→ **Brief**: Every line of the data should be retyped with no difference from the original.

→ **Data shown**:
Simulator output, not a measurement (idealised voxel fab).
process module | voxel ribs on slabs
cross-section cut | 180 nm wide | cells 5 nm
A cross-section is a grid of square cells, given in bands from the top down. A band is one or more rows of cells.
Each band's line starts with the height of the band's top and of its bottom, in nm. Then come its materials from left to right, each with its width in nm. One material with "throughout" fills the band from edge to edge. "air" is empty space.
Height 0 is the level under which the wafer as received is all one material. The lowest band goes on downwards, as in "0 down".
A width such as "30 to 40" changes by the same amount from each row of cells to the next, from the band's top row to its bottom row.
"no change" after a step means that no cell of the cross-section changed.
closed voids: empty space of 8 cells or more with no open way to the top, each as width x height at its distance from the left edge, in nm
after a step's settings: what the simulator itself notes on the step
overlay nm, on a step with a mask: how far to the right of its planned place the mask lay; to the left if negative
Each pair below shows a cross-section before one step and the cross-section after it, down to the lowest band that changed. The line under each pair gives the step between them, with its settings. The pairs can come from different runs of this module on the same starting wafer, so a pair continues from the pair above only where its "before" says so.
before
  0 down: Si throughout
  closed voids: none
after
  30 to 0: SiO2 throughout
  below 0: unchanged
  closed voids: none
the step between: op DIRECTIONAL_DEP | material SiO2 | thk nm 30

→ **Exercise solution**:
Simulator output, not a measurement (idealised voxel fab).
process module | voxel ribs on slabs
cross-section cut | 180 nm wide | cells 5 nm
A cross-section is a grid of square cells, given in bands from the top down. A band is one or more rows of cells.
Each band's line starts with the height of the band's top and of its bottom, in nm. Then come its materials from left to right, each with its width in nm. One material with "throughout" fills the band from edge to edge. "air" is empty space.
Height 0 is the level under which the wafer as received is all one material. The lowest band goes on downwards, as in "0 down".
A width such as "30 to 40" changes by the same amount from each row of cells to the next, from the band's top row to its bottom row.
"no change" after a step means that no cell of the cross-section changed.
closed voids: empty space of 8 cells or more with no open way to the top, each as width x height at its distance from the left edge, in nm
after a step's settings: what the simulator itself notes on the step
overlay nm, on a step with a mask: how far to the right of its planned place the mask lay; to the left if negative
Each pair below shows a cross-section before one step and the cross-section after it, down to the lowest band that changed. The line under each pair gives the step between them, with its settings. The pairs can come from different runs of this module on the same starting wafer, so a pair continues from the pair above only where its "before" says so.
before
  0 down: Si throughout
  closed voids: none
after
  30 to 0: SiO2 throughout
  below 0: unchanged
  closed voids: none
the step between: op DIRECTIONAL_DEP | material SiO2 | thk nm 30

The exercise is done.